• REQUIREMENT
Reproduce the records below exactly as shown.

• GIVEN DATA
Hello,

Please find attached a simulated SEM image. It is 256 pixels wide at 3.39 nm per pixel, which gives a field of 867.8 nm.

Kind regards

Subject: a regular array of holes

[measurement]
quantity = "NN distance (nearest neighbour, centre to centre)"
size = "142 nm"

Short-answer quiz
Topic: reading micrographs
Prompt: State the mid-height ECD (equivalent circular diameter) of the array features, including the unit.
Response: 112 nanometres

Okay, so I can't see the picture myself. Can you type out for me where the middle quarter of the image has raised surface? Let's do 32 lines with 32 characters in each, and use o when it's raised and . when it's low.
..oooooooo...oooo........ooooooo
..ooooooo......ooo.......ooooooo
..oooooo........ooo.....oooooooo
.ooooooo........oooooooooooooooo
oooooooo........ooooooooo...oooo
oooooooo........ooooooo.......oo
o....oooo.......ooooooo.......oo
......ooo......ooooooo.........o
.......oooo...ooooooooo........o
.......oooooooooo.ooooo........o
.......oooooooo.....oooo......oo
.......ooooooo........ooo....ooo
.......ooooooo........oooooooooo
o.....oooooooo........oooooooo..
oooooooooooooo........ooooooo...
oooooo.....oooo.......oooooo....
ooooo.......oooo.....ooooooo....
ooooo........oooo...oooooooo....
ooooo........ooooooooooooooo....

• WORKED SOLUTION
Hello,

Please find attached a simulated SEM image. It is 256 pixels wide at 3.39 nm per pixel, which gives a field of 867.8 nm.

Kind regards

Subject: a regular array of holes

[measurement]
quantity = "NN distance (nearest neighbour, centre to centre)"
size = "142 nm"

Short-answer quiz
Topic: reading micrographs
Prompt: State the mid-height ECD (equivalent circular diameter) of the array features, including the unit.
Response: 112 nanometres

Okay, so I can't see the picture myself. Can you type out for me where the middle quarter of the image has raised surface? Let's do 32 lines with 32 characters in each, and use o when it's raised and . when it's low.
..oooooooo...oooo........ooooooo
..ooooooo......ooo.......ooooooo
..oooooo........ooo.....oooooooo
.ooooooo........oooooooooooooooo
oooooooo........ooooooooo...oooo
oooooooo........ooooooo.......oo
o....oooo.......ooooooo.......oo
......ooo......ooooooo.........o
.......oooo...ooooooooo........o
.......oooooooooo.ooooo........o
.......oooooooo.....oooo......oo
.......ooooooo........ooo....ooo
.......ooooooo........oooooooooo
o.....oooooooo........oooooooo..
oooooooooooooo........ooooooo...
oooooo.....oooo.......oooooo....
ooooo.......oooo.....ooooooo....
ooooo........oooo...oooooooo....
ooooo........ooooooooooooooo....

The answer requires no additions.